[DATA EXTRACTS Boundary: Start]
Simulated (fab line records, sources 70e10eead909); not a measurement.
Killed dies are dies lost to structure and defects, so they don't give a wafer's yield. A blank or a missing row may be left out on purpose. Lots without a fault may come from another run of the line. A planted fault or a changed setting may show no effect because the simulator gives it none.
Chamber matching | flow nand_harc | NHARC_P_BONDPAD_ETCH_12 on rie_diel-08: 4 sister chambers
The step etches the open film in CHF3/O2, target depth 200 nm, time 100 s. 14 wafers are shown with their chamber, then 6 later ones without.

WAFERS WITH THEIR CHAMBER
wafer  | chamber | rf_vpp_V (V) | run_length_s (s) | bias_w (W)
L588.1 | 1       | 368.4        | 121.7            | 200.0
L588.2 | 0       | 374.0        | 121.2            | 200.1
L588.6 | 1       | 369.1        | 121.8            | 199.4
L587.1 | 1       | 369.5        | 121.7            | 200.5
[DATA EXTRACTS Boundary: End]

▶ **ACTIVITY**
Copy out the entries above exactly as given, starting at the top and ending with the line containing "Killed dies are"; include both and nothing more.

▶ **ANSWER SECTION**
Simulated (fab line records, sources 70e10eead909); not a measurement.
Killed dies are dies lost to structure and defects, so they don't give a wafer's yield. A blank or a missing row may be left out on purpose. Lots without a fault may come from another run of the line. A planted fault or a changed setting may show no effect because the simulator gives it none.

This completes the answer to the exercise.